□ □ □ □ □ □ □

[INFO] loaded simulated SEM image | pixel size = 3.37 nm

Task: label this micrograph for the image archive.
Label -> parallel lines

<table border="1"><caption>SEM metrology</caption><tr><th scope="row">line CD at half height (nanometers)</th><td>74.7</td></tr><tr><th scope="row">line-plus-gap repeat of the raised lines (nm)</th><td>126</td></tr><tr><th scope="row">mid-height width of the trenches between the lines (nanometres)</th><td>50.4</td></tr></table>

□ □ □ □ □ □ □

Work order – The reply should consist solely of the lines above from the one that has "Task: label this" through the one that has "Label -> parallel lines", reproduced exactly.

Answer box –
Task: label this micrograph for the image archive.
Label -> parallel lines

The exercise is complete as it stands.